----------

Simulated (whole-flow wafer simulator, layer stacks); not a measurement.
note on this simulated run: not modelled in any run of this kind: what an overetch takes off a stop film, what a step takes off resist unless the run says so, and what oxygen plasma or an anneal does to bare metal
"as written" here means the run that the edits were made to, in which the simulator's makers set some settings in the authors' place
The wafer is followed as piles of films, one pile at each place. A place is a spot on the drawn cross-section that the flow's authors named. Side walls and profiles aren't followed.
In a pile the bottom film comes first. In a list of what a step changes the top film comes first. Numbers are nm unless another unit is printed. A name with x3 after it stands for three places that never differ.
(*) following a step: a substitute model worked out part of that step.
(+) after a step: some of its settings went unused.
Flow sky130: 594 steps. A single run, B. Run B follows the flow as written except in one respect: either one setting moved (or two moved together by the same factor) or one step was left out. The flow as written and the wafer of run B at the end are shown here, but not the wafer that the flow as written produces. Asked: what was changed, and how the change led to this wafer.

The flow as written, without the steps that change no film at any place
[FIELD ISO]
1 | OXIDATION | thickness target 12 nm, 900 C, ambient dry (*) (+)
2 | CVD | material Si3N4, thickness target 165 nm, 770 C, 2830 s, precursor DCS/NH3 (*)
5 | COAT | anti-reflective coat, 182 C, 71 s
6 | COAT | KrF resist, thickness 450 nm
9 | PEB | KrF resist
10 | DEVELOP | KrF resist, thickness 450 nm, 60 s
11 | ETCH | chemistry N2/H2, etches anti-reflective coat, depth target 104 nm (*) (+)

----------

# ASSIGNMENT
All of the entries must be quoted exactly; please include each one.

# RESPONSE AREA
Simulated (whole-flow wafer simulator, layer stacks); not a measurement.
note on this simulated run: not modelled in any run of this kind: what an overetch takes off a stop film, what a step takes off resist unless the run says so, and what oxygen plasma or an anneal does to bare metal
"as written" here means the run that the edits were made to, in which the simulator's makers set some settings in the authors' place
The wafer is followed as piles of films, one pile at each place. A place is a spot on the drawn cross-section that the flow's authors named. Side walls and profiles aren't followed.
In a pile the bottom film comes first. In a list of what a step changes the top film comes first. Numbers are nm unless another unit is printed. A name with x3 after it stands for three places that never differ.
(*) following a step: a substitute model worked out part of that step.
(+) after a step: some of its settings went unused.
Flow sky130: 594 steps. A single run, B. Run B follows the flow as written except in one respect: either one setting moved (or two moved together by the same factor) or one step was left out. The flow as written and the wafer of run B at the end are shown here, but not the wafer that the flow as written produces. Asked: what was changed, and how the change led to this wafer.

The flow as written, without the steps that change no film at any place
[FIELD ISO]
1 | OXIDATION | thickness target 12 nm, 900 C, ambient dry (*) (+)
2 | CVD | material Si3N4, thickness target 165 nm, 770 C, 2830 s, precursor DCS/NH3 (*)
5 | COAT | anti-reflective coat, 182 C, 71 s
6 | COAT | KrF resist, thickness 450 nm
9 | PEB | KrF resist
10 | DEVELOP | KrF resist, thickness 450 nm, 60 s
11 | ETCH | chemistry N2/H2, etches anti-reflective coat, depth target 104 nm (*) (+)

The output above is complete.